** Opening Listed entries block **

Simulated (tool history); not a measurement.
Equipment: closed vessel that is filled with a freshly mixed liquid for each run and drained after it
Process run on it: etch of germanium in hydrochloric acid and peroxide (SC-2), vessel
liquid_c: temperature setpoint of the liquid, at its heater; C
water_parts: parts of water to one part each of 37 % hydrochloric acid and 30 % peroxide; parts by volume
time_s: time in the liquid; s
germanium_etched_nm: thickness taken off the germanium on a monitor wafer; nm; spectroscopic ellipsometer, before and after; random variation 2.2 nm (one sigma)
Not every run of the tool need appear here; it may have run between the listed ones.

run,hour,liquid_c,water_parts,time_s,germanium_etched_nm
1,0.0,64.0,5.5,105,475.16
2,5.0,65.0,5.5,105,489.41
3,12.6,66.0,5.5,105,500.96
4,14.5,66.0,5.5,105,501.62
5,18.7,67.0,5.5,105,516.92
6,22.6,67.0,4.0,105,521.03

** Closing Listed entries block **

▸ **Requirement**
The records shown earlier should all be returned verbatim.

▸ **Task response**
Simulated (tool history); not a measurement.
Equipment: closed vessel that is filled with a freshly mixed liquid for each run and drained after it
Process run on it: etch of germanium in hydrochloric acid and peroxide (SC-2), vessel
liquid_c: temperature setpoint of the liquid, at its heater; C
water_parts: parts of water to one part each of 37 % hydrochloric acid and 30 % peroxide; parts by volume
time_s: time in the liquid; s
germanium_etched_nm: thickness taken off the germanium on a monitor wafer; nm; spectroscopic ellipsometer, before and after; random variation 2.2 nm (one sigma)
Not every run of the tool need appear here; it may have run between the listed ones.

run,hour,liquid_c,water_parts,time_s,germanium_etched_nm
1,0.0,64.0,5.5,105,475.16
2,5.0,65.0,5.5,105,489.41
3,12.6,66.0,5.5,105,500.96
4,14.5,66.0,5.5,105,501.62
5,18.7,67.0,5.5,105,516.92
6,22.6,67.0,4.0,105,521.03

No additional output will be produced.